The data:
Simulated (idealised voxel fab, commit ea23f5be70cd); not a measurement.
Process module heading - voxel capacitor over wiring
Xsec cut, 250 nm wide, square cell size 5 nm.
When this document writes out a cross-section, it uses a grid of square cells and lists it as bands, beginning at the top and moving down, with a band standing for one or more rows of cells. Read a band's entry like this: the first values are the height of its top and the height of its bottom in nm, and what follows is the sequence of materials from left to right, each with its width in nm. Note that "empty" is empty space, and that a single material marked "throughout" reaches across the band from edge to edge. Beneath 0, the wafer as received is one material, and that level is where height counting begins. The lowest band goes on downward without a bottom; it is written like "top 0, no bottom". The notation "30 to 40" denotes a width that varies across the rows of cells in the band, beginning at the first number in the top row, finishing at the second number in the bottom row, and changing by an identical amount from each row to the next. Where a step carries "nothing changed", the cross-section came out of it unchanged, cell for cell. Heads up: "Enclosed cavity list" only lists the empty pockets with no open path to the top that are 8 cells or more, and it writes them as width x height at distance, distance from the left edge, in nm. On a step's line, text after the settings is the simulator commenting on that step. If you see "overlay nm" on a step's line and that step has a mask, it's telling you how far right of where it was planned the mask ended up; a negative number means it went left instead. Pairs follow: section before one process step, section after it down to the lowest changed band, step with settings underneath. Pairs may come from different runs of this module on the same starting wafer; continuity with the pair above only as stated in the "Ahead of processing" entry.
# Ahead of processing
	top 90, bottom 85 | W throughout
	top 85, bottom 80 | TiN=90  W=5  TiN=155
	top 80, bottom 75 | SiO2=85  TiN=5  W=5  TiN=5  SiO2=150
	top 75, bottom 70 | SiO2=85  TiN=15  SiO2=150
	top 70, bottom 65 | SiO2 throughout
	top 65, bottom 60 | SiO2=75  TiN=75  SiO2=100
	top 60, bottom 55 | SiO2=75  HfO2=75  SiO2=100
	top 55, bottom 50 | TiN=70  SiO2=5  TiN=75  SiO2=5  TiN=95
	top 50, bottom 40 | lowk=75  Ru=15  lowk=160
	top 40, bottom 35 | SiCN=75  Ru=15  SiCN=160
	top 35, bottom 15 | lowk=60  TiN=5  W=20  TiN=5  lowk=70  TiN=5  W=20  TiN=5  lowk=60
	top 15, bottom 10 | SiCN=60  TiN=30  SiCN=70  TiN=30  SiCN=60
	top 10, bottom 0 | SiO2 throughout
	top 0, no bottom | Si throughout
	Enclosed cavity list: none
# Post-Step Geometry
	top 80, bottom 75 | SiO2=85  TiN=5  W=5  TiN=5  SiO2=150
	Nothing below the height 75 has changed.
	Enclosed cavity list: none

Assignment:
The line with "Xsec cut, 250 nm wide, square cell size 5 nm." marks the end; reproduce exactly every line from the start of the entries up to it, that line included.

Written answer:
Simulated (idealised voxel fab, commit ea23f5be70cd); not a measurement.
Process module heading - voxel capacitor over wiring
Xsec cut, 250 nm wide, square cell size 5 nm.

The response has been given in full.